Work item: Output all entries below exactly as they are given.

........

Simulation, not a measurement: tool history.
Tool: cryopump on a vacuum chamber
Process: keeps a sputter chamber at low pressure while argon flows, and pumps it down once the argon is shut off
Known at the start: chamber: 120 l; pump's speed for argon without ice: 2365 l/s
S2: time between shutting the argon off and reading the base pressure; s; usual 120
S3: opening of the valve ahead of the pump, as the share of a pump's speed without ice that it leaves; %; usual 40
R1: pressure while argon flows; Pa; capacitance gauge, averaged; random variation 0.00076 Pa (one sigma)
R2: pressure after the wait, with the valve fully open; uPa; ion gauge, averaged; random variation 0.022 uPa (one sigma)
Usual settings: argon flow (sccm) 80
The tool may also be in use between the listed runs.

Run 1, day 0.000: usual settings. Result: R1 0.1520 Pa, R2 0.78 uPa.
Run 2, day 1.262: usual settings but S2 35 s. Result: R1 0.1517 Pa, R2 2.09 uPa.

........

Reply:
Simulation, not a measurement: tool history.
Tool: cryopump on a vacuum chamber
Process: keeps a sputter chamber at low pressure while argon flows, and pumps it down once the argon is shut off
Known at the start: chamber: 120 l; pump's speed for argon without ice: 2365 l/s
S2: time between shutting the argon off and reading the base pressure; s; usual 120
S3: opening of the valve ahead of the pump, as the share of a pump's speed without ice that it leaves; %; usual 40
R1: pressure while argon flows; Pa; capacitance gauge, averaged; random variation 0.00076 Pa (one sigma)
R2: pressure after the wait, with the valve fully open; uPa; ion gauge, averaged; random variation 0.022 uPa (one sigma)
Usual settings: argon flow (sccm) 80
The tool may also be in use between the listed runs.

Run 1, day 0.000: usual settings. Result: R1 0.1520 Pa, R2 0.78 uPa.
Run 2, day 1.262: usual settings but S2 35 s. Result: R1 0.1517 Pa, R2 2.09 uPa.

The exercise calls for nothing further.